■ **Required action**:
Word for word, return the lines from the top of the listing to the line containing "10,op FILL_DEP | material SiO2 | thk nm 10", both ends included, and no others.

====================
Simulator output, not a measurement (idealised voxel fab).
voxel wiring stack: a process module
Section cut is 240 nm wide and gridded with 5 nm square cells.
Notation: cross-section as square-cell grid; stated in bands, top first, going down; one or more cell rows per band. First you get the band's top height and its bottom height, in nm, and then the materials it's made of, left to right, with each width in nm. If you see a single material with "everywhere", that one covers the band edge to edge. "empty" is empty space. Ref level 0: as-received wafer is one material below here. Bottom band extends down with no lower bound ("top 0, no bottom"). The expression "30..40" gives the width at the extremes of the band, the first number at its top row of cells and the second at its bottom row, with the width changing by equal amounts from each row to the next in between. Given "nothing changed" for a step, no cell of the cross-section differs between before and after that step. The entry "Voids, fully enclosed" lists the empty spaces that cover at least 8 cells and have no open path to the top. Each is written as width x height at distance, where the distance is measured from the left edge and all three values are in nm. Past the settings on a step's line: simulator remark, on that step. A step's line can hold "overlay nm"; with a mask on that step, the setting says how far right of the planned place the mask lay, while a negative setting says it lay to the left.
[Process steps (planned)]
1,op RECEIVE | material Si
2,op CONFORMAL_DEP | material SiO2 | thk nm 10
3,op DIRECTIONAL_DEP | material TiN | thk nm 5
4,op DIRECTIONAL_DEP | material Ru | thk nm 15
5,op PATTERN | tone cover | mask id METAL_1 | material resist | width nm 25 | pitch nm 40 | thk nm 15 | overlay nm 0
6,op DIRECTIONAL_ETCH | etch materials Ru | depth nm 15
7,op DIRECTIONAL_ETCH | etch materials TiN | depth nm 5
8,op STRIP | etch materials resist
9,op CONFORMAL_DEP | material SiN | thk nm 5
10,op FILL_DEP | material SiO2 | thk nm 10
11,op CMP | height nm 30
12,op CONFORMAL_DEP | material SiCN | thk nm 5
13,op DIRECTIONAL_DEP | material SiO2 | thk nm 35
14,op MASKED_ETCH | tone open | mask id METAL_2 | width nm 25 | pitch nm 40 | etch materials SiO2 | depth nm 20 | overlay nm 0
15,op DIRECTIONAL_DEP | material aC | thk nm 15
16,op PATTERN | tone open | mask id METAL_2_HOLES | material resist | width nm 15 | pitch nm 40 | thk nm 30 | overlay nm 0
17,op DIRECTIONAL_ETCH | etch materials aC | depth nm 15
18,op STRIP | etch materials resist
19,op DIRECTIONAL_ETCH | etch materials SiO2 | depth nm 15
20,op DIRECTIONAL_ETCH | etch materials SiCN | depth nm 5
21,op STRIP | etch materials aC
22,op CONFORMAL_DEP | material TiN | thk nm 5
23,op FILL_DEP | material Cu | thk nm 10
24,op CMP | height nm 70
====================

■ **Task answer**:
Simulator output, not a measurement (idealised voxel fab).
voxel wiring stack: a process module
Section cut is 240 nm wide and gridded with 5 nm square cells.
Notation: cross-section as square-cell grid; stated in bands, top first, going down; one or more cell rows per band. First you get the band's top height and its bottom height, in nm, and then the materials it's made of, left to right, with each width in nm. If you see a single material with "everywhere", that one covers the band edge to edge. "empty" is empty space. Ref level 0: as-received wafer is one material below here. Bottom band extends down with no lower bound ("top 0, no bottom"). The expression "30..40" gives the width at the extremes of the band, the first number at its top row of cells and the second at its bottom row, with the width changing by equal amounts from each row to the next in between. Given "nothing changed" for a step, no cell of the cross-section differs between before and after that step. The entry "Voids, fully enclosed" lists the empty spaces that cover at least 8 cells and have no open path to the top. Each is written as width x height at distance, where the distance is measured from the left edge and all three values are in nm. Past the settings on a step's line: simulator remark, on that step. A step's line can hold "overlay nm"; with a mask on that step, the setting says how far right of the planned place the mask lay, while a negative setting says it lay to the left.
[Process steps (planned)]
1,op RECEIVE | material Si
2,op CONFORMAL_DEP | material SiO2 | thk nm 10
3,op DIRECTIONAL_DEP | material TiN | thk nm 5
4,op DIRECTIONAL_DEP | material Ru | thk nm 15
5,op PATTERN | tone cover | mask id METAL_1 | material resist | width nm 25 | pitch nm 40 | thk nm 15 | overlay nm 0
6,op DIRECTIONAL_ETCH | etch materials Ru | depth nm 15
7,op DIRECTIONAL_ETCH | etch materials TiN | depth nm 5
8,op STRIP | etch materials resist
9,op CONFORMAL_DEP | material SiN | thk nm 5
10,op FILL_DEP | material SiO2 | thk nm 10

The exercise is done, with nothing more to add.